- Work instruction -
An exact copy of the entries is needed, with every line included.

* * * * * * * * *
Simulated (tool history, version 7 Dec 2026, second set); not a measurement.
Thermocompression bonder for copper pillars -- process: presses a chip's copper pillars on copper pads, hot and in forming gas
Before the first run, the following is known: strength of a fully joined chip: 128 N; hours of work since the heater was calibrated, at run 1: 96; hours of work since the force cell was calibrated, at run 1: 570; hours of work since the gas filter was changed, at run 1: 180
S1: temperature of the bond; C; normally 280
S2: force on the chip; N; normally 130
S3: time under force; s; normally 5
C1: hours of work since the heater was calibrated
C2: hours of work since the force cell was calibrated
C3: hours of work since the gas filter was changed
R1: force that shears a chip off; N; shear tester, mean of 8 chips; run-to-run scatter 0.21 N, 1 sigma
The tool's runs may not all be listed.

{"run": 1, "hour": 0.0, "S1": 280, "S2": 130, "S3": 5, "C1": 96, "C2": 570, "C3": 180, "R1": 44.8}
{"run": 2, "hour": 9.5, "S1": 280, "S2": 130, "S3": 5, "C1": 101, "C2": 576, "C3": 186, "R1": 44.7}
* * * * * * * * *

- Answer area -
Simulated (tool history, version 7 Dec 2026, second set); not a measurement.
Thermocompression bonder for copper pillars -- process: presses a chip's copper pillars on copper pads, hot and in forming gas
Before the first run, the following is known: strength of a fully joined chip: 128 N; hours of work since the heater was calibrated, at run 1: 96; hours of work since the force cell was calibrated, at run 1: 570; hours of work since the gas filter was changed, at run 1: 180
S1: temperature of the bond; C; normally 280
S2: force on the chip; N; normally 130
S3: time under force; s; normally 5
C1: hours of work since the heater was calibrated
C2: hours of work since the force cell was calibrated
C3: hours of work since the gas filter was changed
R1: force that shears a chip off; N; shear tester, mean of 8 chips; run-to-run scatter 0.21 N, 1 sigma
The tool's runs may not all be listed.

{"run": 1, "hour": 0.0, "S1": 280, "S2": 130, "S3": 5, "C1": 96, "C2": 570, "C3": 180, "R1": 44.8}
{"run": 2, "hour": 9.5, "S1": 280, "S2": 130, "S3": 5, "C1": 101, "C2": 576, "C3": 186, "R1": 44.7}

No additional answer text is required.